REQUIRED ACTION:
Reproduce each entry below exactly as it appears.

BEGIN
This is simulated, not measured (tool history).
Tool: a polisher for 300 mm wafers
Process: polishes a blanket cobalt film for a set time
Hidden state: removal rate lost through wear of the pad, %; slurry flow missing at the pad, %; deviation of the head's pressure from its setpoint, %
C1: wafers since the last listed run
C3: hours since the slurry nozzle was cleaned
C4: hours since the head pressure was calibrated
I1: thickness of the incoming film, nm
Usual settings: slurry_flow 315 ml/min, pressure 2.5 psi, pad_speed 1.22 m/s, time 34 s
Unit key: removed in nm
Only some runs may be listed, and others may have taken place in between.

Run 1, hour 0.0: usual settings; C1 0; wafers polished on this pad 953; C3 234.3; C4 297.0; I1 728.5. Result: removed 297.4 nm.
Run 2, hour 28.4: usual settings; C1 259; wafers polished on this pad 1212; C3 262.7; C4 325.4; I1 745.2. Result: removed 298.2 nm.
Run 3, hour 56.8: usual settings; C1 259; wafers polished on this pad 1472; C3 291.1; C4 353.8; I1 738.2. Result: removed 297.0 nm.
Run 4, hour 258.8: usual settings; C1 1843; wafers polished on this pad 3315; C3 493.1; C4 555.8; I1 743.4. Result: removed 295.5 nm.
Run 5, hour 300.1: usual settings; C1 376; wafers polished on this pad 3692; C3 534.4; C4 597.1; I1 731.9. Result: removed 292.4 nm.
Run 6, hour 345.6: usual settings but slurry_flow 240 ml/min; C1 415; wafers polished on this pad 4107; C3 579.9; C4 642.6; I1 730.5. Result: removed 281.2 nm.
END

WRITTEN ANSWER:
This is simulated, not measured (tool history).
Tool: a polisher for 300 mm wafers
Process: polishes a blanket cobalt film for a set time
Hidden state: removal rate lost through wear of the pad, %; slurry flow missing at the pad, %; deviation of the head's pressure from its setpoint, %
C1: wafers since the last listed run
C3: hours since the slurry nozzle was cleaned
C4: hours since the head pressure was calibrated
I1: thickness of the incoming film, nm
Usual settings: slurry_flow 315 ml/min, pressure 2.5 psi, pad_speed 1.22 m/s, time 34 s
Unit key: removed in nm
Only some runs may be listed, and others may have taken place in between.

Run 1, hour 0.0: usual settings; C1 0; wafers polished on this pad 953; C3 234.3; C4 297.0; I1 728.5. Result: removed 297.4 nm.
Run 2, hour 28.4: usual settings; C1 259; wafers polished on this pad 1212; C3 262.7; C4 325.4; I1 745.2. Result: removed 298.2 nm.
Run 3, hour 56.8: usual settings; C1 259; wafers polished on this pad 1472; C3 291.1; C4 353.8; I1 738.2. Result: removed 297.0 nm.
Run 4, hour 258.8: usual settings; C1 1843; wafers polished on this pad 3315; C3 493.1; C4 555.8; I1 743.4. Result: removed 295.5 nm.
Run 5, hour 300.1: usual settings; C1 376; wafers polished on this pad 3692; C3 534.4; C4 597.1; I1 731.9. Result: removed 292.4 nm.
Run 6, hour 345.6: usual settings but slurry_flow 240 ml/min; C1 415; wafers polished on this pad 4107; C3 579.9; C4 642.6; I1 730.5. Result: removed 281.2 nm.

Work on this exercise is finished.